▶ _WORK TASK_: For this exercise, print the records below verbatim.

:: INPUT DATA ::

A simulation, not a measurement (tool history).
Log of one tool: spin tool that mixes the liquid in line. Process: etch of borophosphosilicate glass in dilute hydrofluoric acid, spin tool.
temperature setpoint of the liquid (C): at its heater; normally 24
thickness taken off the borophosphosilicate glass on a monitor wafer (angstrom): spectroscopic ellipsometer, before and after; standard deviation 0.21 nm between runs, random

:::

▶ _WORKED SOLUTION_:
A simulation, not a measurement (tool history).
Log of one tool: spin tool that mixes the liquid in line. Process: etch of borophosphosilicate glass in dilute hydrofluoric acid, spin tool.
temperature setpoint of the liquid (C): at its heater; normally 24
thickness taken off the borophosphosilicate glass on a monitor wafer (angstrom): spectroscopic ellipsometer, before and after; standard deviation 0.21 nm between runs, random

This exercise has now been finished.